Required action
Each line below should be restated word for word.

Provided material
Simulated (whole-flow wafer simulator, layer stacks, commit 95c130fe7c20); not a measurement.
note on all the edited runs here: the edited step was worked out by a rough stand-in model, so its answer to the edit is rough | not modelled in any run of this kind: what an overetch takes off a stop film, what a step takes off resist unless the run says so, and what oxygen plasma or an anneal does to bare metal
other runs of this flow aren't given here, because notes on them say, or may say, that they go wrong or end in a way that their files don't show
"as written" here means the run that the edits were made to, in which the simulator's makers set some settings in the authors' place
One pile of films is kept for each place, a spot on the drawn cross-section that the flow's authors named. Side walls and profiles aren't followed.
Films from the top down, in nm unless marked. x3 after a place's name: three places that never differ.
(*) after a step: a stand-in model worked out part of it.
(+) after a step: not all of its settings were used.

Answer space
Simulated (whole-flow wafer simulator, layer stacks, commit 95c130fe7c20); not a measurement.
note on all the edited runs here: the edited step was worked out by a rough stand-in model, so its answer to the edit is rough | not modelled in any run of this kind: what an overetch takes off a stop film, what a step takes off resist unless the run says so, and what oxygen plasma or an anneal does to bare metal
other runs of this flow aren't given here, because notes on them say, or may say, that they go wrong or end in a way that their files don't show
"as written" here means the run that the edits were made to, in which the simulator's makers set some settings in the authors' place
One pile of films is kept for each place, a spot on the drawn cross-section that the flow's authors named. Side walls and profiles aren't followed.
Films from the top down, in nm unless marked. x3 after a place's name: three places that never differ.
(*) after a step: a stand-in model worked out part of it.
(+) after a step: not all of its settings were used.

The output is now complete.